+--
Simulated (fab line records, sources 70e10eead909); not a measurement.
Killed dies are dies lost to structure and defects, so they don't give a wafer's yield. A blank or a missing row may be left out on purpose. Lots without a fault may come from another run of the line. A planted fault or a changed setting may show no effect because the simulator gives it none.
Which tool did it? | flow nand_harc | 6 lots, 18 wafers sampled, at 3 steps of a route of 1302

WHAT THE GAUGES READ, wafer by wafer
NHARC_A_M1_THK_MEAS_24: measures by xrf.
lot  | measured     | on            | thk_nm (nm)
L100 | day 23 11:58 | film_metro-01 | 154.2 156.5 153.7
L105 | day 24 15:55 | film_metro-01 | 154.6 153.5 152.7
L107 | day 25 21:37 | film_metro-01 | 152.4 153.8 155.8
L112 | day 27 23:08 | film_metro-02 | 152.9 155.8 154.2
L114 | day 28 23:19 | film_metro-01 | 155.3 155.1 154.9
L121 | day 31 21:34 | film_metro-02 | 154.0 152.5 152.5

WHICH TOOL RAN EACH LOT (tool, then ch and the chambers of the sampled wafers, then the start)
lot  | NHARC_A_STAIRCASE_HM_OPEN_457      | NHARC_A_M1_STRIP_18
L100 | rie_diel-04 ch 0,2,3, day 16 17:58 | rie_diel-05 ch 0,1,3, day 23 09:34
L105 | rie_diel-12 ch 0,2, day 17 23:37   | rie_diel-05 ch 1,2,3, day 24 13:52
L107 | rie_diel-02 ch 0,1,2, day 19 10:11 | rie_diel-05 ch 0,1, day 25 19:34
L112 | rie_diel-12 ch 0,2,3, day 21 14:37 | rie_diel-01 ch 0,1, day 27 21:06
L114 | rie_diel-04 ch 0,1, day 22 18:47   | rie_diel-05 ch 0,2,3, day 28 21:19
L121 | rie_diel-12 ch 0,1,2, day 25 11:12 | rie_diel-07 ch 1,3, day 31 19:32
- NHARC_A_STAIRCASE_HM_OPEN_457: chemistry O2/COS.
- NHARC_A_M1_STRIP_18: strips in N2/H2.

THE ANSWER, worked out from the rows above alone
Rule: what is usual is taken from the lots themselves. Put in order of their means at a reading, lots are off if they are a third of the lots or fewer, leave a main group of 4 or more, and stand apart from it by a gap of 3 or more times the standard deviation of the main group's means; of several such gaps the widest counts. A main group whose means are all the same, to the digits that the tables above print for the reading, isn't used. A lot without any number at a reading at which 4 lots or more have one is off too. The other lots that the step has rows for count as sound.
+--

Please print the lines from the start of the records up to and including the line with "L107 | rie_diel-02", copying each one exactly and leaving out the rest.

Simulated (fab line records, sources 70e10eead909); not a measurement.
Killed dies are dies lost to structure and defects, so they don't give a wafer's yield. A blank or a missing row may be left out on purpose. Lots without a fault may come from another run of the line. A planted fault or a changed setting may show no effect because the simulator gives it none.
Which tool did it? | flow nand_harc | 6 lots, 18 wafers sampled, at 3 steps of a route of 1302

WHAT THE GAUGES READ, wafer by wafer
NHARC_A_M1_THK_MEAS_24: measures by xrf.
lot  | measured     | on            | thk_nm (nm)
L100 | day 23 11:58 | film_metro-01 | 154.2 156.5 153.7
L105 | day 24 15:55 | film_metro-01 | 154.6 153.5 152.7
L107 | day 25 21:37 | film_metro-01 | 152.4 153.8 155.8
L112 | day 27 23:08 | film_metro-02 | 152.9 155.8 154.2
L114 | day 28 23:19 | film_metro-01 | 155.3 155.1 154.9
L121 | day 31 21:34 | film_metro-02 | 154.0 152.5 152.5

WHICH TOOL RAN EACH LOT (tool, then ch and the chambers of the sampled wafers, then the start)
lot  | NHARC_A_STAIRCASE_HM_OPEN_457      | NHARC_A_M1_STRIP_18
L100 | rie_diel-04 ch 0,2,3, day 16 17:58 | rie_diel-05 ch 0,1,3, day 23 09:34
L105 | rie_diel-12 ch 0,2, day 17 23:37   | rie_diel-05 ch 1,2,3, day 24 13:52
L107 | rie_diel-02 ch 0,1,2, day 19 10:11 | rie_diel-05 ch 0,1, day 25 19:34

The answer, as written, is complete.